- - - -

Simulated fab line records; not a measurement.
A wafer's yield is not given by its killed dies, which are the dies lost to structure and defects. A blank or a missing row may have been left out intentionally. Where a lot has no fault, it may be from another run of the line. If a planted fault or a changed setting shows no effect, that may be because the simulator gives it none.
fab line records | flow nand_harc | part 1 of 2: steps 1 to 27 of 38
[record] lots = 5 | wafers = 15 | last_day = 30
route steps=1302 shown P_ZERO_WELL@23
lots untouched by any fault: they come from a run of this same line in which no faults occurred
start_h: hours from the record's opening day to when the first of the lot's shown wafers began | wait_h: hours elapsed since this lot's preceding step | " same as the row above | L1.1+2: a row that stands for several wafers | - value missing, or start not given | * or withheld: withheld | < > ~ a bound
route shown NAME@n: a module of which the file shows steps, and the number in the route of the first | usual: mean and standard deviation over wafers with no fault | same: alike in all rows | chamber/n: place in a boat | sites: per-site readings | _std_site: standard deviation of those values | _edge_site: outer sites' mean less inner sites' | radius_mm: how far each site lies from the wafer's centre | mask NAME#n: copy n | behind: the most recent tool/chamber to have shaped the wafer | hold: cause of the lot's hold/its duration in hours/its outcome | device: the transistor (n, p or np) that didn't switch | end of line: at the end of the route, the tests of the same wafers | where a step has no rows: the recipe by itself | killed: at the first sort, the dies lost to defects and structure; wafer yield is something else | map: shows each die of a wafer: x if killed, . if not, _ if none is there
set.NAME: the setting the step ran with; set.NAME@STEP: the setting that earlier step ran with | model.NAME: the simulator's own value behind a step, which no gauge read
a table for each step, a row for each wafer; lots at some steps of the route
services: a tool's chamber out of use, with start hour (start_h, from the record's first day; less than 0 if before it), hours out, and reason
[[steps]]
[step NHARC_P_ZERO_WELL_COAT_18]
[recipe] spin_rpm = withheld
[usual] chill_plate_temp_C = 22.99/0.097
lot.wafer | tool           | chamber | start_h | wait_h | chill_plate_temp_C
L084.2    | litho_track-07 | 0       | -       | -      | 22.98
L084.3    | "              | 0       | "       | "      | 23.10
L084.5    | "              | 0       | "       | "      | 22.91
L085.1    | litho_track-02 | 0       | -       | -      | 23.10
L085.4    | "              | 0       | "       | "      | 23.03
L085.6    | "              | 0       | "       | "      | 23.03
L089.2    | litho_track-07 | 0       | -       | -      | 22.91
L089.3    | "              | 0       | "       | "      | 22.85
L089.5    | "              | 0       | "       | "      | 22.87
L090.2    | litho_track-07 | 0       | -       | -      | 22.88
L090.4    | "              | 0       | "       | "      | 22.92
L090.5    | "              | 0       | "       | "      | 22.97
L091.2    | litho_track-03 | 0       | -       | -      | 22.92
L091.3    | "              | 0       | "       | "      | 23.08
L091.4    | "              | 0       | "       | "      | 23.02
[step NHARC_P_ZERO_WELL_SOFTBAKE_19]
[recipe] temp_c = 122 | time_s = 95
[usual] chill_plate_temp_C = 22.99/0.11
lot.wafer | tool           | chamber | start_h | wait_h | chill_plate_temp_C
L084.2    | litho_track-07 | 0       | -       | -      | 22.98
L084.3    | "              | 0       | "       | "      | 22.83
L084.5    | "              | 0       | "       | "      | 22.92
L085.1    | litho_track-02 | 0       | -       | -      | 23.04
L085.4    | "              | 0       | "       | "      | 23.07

- - - -

◆ **WORK INSTRUCTION**:
An exact repetition of the material above is required, from its first line through the line holding "lots untouched by", with nothing added.

◆ **RESULT**:
Simulated fab line records; not a measurement.
A wafer's yield is not given by its killed dies, which are the dies lost to structure and defects. A blank or a missing row may have been left out intentionally. Where a lot has no fault, it may be from another run of the line. If a planted fault or a changed setting shows no effect, that may be because the simulator gives it none.
fab line records | flow nand_harc | part 1 of 2: steps 1 to 27 of 38
[record] lots = 5 | wafers = 15 | last_day = 30
route steps=1302 shown P_ZERO_WELL@23
lots untouched by any fault: they come from a run of this same line in which no faults occurred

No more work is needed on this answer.